Starting at the first line of the data below, repeat each line word for word up to and including the line with "Each band's line".

[RECORD EXTRACTS — start]

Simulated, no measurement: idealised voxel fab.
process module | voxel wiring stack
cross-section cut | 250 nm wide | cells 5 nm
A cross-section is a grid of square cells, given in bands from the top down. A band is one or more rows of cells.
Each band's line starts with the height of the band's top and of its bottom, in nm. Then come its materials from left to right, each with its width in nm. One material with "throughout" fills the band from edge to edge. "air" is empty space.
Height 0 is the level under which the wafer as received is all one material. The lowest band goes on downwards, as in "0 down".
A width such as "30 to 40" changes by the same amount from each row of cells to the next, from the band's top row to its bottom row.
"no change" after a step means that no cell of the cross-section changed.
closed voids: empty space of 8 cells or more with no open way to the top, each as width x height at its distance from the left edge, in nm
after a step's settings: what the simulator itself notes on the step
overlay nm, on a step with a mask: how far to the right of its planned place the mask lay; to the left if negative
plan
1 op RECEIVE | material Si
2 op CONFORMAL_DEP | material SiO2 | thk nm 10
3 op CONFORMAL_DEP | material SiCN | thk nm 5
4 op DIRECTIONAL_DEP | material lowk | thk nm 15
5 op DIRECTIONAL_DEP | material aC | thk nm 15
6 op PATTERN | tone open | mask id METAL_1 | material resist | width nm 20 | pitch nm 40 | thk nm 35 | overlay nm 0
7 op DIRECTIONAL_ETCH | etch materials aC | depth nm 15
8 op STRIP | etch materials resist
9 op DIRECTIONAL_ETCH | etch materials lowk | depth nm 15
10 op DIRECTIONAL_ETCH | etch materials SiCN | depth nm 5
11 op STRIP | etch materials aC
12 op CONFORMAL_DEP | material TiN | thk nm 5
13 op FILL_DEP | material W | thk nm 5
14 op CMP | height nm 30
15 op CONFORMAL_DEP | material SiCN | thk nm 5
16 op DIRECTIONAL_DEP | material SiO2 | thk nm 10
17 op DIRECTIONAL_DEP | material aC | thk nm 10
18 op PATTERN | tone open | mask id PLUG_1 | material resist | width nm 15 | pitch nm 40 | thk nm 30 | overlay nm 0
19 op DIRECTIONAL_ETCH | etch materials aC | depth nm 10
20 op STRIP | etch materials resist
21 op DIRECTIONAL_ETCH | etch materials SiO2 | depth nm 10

[RECORD EXTRACTS — finish]

■ EXERCISE RESULT
Simulated, no measurement: idealised voxel fab.
process module | voxel wiring stack
cross-section cut | 250 nm wide | cells 5 nm
A cross-section is a grid of square cells, given in bands from the top down. A band is one or more rows of cells.
Each band's line starts with the height of the band's top and of its bottom, in nm. Then come its materials from left to right, each with its width in nm. One material with "throughout" fills the band from edge to edge. "air" is empty space.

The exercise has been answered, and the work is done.